Given records:
============
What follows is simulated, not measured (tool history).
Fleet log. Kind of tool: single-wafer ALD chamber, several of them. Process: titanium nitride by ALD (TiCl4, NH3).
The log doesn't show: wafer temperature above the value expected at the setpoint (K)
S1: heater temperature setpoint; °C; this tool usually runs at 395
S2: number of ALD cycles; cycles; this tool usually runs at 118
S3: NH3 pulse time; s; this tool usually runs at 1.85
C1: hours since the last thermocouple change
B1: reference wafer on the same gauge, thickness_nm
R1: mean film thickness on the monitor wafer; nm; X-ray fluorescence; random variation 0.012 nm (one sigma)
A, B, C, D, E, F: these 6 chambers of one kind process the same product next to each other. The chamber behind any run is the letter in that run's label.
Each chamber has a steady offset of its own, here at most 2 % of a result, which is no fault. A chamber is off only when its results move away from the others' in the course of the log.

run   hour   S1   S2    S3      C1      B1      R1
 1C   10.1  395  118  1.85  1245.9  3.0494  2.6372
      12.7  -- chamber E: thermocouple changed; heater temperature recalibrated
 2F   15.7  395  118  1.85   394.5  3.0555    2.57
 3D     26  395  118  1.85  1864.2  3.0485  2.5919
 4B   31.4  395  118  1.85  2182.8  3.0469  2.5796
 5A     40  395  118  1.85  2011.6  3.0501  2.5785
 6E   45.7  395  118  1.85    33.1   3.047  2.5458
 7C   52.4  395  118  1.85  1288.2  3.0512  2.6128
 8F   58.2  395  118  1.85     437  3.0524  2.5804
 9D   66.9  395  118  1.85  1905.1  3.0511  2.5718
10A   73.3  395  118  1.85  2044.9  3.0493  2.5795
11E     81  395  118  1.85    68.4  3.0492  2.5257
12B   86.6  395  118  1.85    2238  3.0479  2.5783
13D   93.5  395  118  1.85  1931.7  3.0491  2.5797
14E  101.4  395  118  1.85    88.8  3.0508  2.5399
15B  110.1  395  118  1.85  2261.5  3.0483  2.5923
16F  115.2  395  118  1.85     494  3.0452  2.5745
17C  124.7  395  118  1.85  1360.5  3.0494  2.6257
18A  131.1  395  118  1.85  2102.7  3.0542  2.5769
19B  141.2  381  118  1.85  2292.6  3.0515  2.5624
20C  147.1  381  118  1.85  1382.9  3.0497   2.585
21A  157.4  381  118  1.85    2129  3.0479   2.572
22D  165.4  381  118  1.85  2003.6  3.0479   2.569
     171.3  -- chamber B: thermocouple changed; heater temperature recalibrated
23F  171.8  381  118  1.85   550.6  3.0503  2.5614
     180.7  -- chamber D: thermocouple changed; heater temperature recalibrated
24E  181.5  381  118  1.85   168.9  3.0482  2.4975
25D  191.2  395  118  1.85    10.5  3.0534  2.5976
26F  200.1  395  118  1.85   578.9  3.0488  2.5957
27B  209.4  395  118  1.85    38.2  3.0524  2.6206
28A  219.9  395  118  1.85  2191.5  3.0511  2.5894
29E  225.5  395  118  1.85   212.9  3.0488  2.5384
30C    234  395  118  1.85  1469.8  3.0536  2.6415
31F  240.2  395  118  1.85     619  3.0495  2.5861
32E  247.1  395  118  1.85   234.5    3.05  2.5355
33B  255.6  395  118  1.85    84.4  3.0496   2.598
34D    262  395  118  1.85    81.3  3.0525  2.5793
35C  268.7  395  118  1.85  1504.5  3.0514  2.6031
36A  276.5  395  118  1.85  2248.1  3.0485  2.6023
============

Brief:
The stopping point is the line containing "R1: mean film". Reproduce exactly every line of the material from the first through that one.

Response:
What follows is simulated, not measured (tool history).
Fleet log. Kind of tool: single-wafer ALD chamber, several of them. Process: titanium nitride by ALD (TiCl4, NH3).
The log doesn't show: wafer temperature above the value expected at the setpoint (K)
S1: heater temperature setpoint; °C; this tool usually runs at 395
S2: number of ALD cycles; cycles; this tool usually runs at 118
S3: NH3 pulse time; s; this tool usually runs at 1.85
C1: hours since the last thermocouple change
B1: reference wafer on the same gauge, thickness_nm
R1: mean film thickness on the monitor wafer; nm; X-ray fluorescence; random variation 0.012 nm (one sigma)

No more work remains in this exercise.